** Listed entries follows **

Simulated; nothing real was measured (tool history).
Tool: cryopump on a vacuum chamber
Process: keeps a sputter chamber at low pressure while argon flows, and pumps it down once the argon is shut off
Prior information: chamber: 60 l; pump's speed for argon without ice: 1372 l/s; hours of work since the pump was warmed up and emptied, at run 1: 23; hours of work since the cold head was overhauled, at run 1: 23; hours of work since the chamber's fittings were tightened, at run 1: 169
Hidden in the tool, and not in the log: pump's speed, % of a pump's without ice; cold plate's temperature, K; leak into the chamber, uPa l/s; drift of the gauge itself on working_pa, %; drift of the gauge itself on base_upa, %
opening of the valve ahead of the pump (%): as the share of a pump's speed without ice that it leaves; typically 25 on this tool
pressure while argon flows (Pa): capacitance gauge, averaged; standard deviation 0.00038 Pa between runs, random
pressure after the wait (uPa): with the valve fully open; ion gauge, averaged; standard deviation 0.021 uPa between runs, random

** End of Listed entries **

◆ **Work request**:
Print the records above again, every one, exactly as written.

◆ **Exercise solution**:
Simulated; nothing real was measured (tool history).
Tool: cryopump on a vacuum chamber
Process: keeps a sputter chamber at low pressure while argon flows, and pumps it down once the argon is shut off
Prior information: chamber: 60 l; pump's speed for argon without ice: 1372 l/s; hours of work since the pump was warmed up and emptied, at run 1: 23; hours of work since the cold head was overhauled, at run 1: 23; hours of work since the chamber's fittings were tightened, at run 1: 169
Hidden in the tool, and not in the log: pump's speed, % of a pump's without ice; cold plate's temperature, K; leak into the chamber, uPa l/s; drift of the gauge itself on working_pa, %; drift of the gauge itself on base_upa, %
opening of the valve ahead of the pump (%): as the share of a pump's speed without ice that it leaves; typically 25 on this tool
pressure while argon flows (Pa): capacitance gauge, averaged; standard deviation 0.00038 Pa between runs, random
pressure after the wait (uPa): with the valve fully open; ion gauge, averaged; standard deviation 0.021 uPa between runs, random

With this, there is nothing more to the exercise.